── Data for analysis
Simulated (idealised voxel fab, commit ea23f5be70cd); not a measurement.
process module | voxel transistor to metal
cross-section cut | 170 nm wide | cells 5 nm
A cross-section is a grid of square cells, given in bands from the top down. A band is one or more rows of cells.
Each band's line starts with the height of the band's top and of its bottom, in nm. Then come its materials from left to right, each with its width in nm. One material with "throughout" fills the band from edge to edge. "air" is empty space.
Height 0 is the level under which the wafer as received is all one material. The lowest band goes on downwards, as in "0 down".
────

Set all the data down again, exactly as it reads above.

Simulated (idealised voxel fab, commit ea23f5be70cd); not a measurement.
process module | voxel transistor to metal
cross-section cut | 170 nm wide | cells 5 nm
A cross-section is a grid of square cells, given in bands from the top down. A band is one or more rows of cells.
Each band's line starts with the height of the band's top and of its bottom, in nm. Then come its materials from left to right, each with its width in nm. One material with "throughout" fills the band from edge to edge. "air" is empty space.
Height 0 is the level under which the wafer as received is all one material. The lowest band goes on downwards, as in "0 down".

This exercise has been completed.